EXCERPTED DATA ->
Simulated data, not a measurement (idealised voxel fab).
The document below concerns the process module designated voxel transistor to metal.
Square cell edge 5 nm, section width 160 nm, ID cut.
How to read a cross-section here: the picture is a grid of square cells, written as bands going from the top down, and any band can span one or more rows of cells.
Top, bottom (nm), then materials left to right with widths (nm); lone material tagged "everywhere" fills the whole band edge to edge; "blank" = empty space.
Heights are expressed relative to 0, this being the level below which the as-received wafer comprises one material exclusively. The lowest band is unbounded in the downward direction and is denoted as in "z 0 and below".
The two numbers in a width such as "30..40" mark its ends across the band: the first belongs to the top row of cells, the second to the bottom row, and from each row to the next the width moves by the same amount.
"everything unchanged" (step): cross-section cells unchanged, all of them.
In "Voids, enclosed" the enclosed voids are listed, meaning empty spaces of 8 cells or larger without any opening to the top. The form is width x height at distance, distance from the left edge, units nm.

ACTION ITEM -> Copy the data word for word.

WRITTEN SOLUTION ->
Simulated data, not a measurement (idealised voxel fab).
The document below concerns the process module designated voxel transistor to metal.
Square cell edge 5 nm, section width 160 nm, ID cut.
How to read a cross-section here: the picture is a grid of square cells, written as bands going from the top down, and any band can span one or more rows of cells.
Top, bottom (nm), then materials left to right with widths (nm); lone material tagged "everywhere" fills the whole band edge to edge; "blank" = empty space.
Heights are expressed relative to 0, this being the level below which the as-received wafer comprises one material exclusively. The lowest band is unbounded in the downward direction and is denoted as in "z 0 and below".
The two numbers in a width such as "30..40" mark its ends across the band: the first belongs to the top row of cells, the second to the bottom row, and from each row to the next the width moves by the same amount.
"everything unchanged" (step): cross-section cells unchanged, all of them.
In "Voids, enclosed" the enclosed voids are listed, meaning empty spaces of 8 cells or larger without any opening to the top. The form is width x height at distance, distance from the left edge, units nm.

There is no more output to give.